- Activity: Would you print the material exactly, starting at its first line and ending at the line holding "note on all"?

- Data shown:
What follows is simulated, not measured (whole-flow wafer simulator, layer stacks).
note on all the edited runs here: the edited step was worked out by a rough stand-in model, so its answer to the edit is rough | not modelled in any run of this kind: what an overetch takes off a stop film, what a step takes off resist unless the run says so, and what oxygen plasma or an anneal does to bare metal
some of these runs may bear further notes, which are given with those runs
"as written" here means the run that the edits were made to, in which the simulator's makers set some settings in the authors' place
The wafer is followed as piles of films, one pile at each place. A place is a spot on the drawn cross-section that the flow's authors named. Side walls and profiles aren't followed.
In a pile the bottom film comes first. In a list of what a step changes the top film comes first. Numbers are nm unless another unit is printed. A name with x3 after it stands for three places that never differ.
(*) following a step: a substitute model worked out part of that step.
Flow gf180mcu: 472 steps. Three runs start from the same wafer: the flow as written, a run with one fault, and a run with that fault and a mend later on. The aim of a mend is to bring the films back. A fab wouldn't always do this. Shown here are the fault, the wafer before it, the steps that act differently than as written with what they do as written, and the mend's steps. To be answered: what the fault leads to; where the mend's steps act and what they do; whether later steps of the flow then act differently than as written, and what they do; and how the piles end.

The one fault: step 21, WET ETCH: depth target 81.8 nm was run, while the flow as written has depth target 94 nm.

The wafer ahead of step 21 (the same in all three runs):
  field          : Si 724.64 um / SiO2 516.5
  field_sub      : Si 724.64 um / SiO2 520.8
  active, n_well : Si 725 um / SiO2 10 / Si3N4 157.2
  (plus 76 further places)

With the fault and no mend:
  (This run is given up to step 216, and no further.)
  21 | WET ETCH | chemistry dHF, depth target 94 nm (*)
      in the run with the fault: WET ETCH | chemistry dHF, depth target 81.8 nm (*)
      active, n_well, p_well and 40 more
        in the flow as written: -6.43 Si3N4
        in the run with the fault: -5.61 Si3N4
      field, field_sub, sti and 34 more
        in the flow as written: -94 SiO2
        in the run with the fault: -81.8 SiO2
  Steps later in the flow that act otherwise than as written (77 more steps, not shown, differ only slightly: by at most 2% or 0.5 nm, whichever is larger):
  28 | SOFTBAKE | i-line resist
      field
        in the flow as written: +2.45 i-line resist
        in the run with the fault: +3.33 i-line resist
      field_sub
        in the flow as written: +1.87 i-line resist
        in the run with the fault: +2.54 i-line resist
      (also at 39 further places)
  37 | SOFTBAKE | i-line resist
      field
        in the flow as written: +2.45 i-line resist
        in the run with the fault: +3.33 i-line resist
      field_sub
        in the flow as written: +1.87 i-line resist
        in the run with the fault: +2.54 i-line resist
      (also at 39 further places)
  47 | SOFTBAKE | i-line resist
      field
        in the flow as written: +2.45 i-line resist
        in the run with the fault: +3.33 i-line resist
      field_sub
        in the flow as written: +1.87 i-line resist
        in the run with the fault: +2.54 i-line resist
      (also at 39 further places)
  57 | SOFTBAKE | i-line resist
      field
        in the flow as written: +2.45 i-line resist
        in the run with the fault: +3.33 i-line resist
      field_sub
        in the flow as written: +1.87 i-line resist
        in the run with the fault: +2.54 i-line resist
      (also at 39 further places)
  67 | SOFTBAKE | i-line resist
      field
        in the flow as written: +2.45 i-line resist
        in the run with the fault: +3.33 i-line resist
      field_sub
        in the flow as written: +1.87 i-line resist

- Result:
What follows is simulated, not measured (whole-flow wafer simulator, layer stacks).
note on all the edited runs here: the edited step was worked out by a rough stand-in model, so its answer to the edit is rough | not modelled in any run of this kind: what an overetch takes off a stop film, what a step takes off resist unless the run says so, and what oxygen plasma or an anneal does to bare metal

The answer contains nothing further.